Excerpted records Start Marker
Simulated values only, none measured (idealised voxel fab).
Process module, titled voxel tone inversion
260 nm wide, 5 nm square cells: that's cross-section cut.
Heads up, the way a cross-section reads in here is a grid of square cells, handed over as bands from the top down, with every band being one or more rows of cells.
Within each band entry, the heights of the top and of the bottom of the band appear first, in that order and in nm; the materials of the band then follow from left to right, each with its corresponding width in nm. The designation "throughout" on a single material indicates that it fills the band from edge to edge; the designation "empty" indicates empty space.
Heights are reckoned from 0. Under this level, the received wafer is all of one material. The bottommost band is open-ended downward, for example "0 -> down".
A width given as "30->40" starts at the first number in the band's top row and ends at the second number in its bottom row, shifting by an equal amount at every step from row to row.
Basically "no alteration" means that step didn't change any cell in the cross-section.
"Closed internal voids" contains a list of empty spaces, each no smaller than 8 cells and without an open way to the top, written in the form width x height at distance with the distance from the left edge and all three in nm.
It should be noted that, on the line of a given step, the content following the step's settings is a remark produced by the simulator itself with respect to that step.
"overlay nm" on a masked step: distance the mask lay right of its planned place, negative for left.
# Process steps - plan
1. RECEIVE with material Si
Excerpted records End Marker

#### Assigned task
Copy the entries word for word. Start at the first line and end with the line containing "Heads up, the".

#### Task result
Simulated values only, none measured (idealised voxel fab).
Process module, titled voxel tone inversion
260 nm wide, 5 nm square cells: that's cross-section cut.
Heads up, the way a cross-section reads in here is a grid of square cells, handed over as bands from the top down, with every band being one or more rows of cells.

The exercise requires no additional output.